Work item
The records should be restated exactly from their first line through the line with "R1: roughness of" in it.

******************************
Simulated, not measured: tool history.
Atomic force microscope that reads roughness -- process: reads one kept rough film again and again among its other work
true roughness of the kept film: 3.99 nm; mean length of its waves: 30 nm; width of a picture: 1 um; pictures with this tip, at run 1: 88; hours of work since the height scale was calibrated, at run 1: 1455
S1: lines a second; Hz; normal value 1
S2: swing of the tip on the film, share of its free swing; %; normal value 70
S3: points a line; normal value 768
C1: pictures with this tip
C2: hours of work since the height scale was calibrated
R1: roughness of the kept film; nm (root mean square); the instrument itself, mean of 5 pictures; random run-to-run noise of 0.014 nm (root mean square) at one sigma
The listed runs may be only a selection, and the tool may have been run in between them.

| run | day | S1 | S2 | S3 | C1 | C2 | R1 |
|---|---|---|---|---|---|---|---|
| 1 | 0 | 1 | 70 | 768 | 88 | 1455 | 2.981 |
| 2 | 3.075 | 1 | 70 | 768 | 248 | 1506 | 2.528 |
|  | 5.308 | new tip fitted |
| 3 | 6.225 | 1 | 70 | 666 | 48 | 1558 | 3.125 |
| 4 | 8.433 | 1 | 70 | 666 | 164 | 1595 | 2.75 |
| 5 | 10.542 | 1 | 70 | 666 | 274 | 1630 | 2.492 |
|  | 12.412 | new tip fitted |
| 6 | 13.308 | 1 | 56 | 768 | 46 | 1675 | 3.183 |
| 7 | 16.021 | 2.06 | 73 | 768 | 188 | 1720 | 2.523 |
******************************

Written reply
Simulated, not measured: tool history.
Atomic force microscope that reads roughness -- process: reads one kept rough film again and again among its other work
true roughness of the kept film: 3.99 nm; mean length of its waves: 30 nm; width of a picture: 1 um; pictures with this tip, at run 1: 88; hours of work since the height scale was calibrated, at run 1: 1455
S1: lines a second; Hz; normal value 1
S2: swing of the tip on the film, share of its free swing; %; normal value 70
S3: points a line; normal value 768
C1: pictures with this tip
C2: hours of work since the height scale was calibrated
R1: roughness of the kept film; nm (root mean square); the instrument itself, mean of 5 pictures; random run-to-run noise of 0.014 nm (root mean square) at one sigma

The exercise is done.